◆ **Work task**
In full and without alteration, give the listing again.

# # #

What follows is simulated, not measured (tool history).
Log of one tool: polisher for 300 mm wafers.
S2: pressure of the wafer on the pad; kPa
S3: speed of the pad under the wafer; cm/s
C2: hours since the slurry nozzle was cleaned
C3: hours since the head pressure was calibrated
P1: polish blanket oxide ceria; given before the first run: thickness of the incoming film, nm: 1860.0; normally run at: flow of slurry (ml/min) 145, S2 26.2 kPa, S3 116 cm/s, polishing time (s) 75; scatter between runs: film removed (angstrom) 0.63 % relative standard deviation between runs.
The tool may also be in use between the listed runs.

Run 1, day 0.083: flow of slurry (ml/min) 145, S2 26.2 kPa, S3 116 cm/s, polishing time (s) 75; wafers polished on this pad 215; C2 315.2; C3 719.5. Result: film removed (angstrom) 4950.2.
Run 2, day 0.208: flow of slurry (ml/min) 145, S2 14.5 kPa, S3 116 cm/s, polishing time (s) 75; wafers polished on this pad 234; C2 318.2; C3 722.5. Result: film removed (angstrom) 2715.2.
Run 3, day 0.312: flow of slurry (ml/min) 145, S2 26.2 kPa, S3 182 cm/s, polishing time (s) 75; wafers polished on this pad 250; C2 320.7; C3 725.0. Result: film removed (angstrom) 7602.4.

# # #

◆ **Exercise response**
What follows is simulated, not measured (tool history).
Log of one tool: polisher for 300 mm wafers.
S2: pressure of the wafer on the pad; kPa
S3: speed of the pad under the wafer; cm/s
C2: hours since the slurry nozzle was cleaned
C3: hours since the head pressure was calibrated
P1: polish blanket oxide ceria; given before the first run: thickness of the incoming film, nm: 1860.0; normally run at: flow of slurry (ml/min) 145, S2 26.2 kPa, S3 116 cm/s, polishing time (s) 75; scatter between runs: film removed (angstrom) 0.63 % relative standard deviation between runs.
The tool may also be in use between the listed runs.

Run 1, day 0.083: flow of slurry (ml/min) 145, S2 26.2 kPa, S3 116 cm/s, polishing time (s) 75; wafers polished on this pad 215; C2 315.2; C3 719.5. Result: film removed (angstrom) 4950.2.
Run 2, day 0.208: flow of slurry (ml/min) 145, S2 14.5 kPa, S3 116 cm/s, polishing time (s) 75; wafers polished on this pad 234; C2 318.2; C3 722.5. Result: film removed (angstrom) 2715.2.
Run 3, day 0.312: flow of slurry (ml/min) 145, S2 26.2 kPa, S3 182 cm/s, polishing time (s) 75; wafers polished on this pad 250; C2 320.7; C3 725.0. Result: film removed (angstrom) 7602.4.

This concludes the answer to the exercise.